*** DATA SECTION

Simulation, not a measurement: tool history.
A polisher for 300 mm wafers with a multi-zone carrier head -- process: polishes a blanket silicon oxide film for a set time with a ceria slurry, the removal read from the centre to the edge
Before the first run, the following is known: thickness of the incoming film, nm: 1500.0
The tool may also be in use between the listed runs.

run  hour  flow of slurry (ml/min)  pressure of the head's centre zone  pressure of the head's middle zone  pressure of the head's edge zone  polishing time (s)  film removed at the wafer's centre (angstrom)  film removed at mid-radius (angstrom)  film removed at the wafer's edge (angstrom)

******

EXERCISE
Return the data in its entirety, exactly as given.

YOUR SOLUTION
Simulation, not a measurement: tool history.
A polisher for 300 mm wafers with a multi-zone carrier head -- process: polishes a blanket silicon oxide film for a set time with a ceria slurry, the removal read from the centre to the edge
Before the first run, the following is known: thickness of the incoming film, nm: 1500.0
The tool may also be in use between the listed runs.

run  hour  flow of slurry (ml/min)  pressure of the head's centre zone  pressure of the head's middle zone  pressure of the head's edge zone  polishing time (s)  film removed at the wafer's centre (angstrom)  film removed at mid-radius (angstrom)  film removed at the wafer's edge (angstrom)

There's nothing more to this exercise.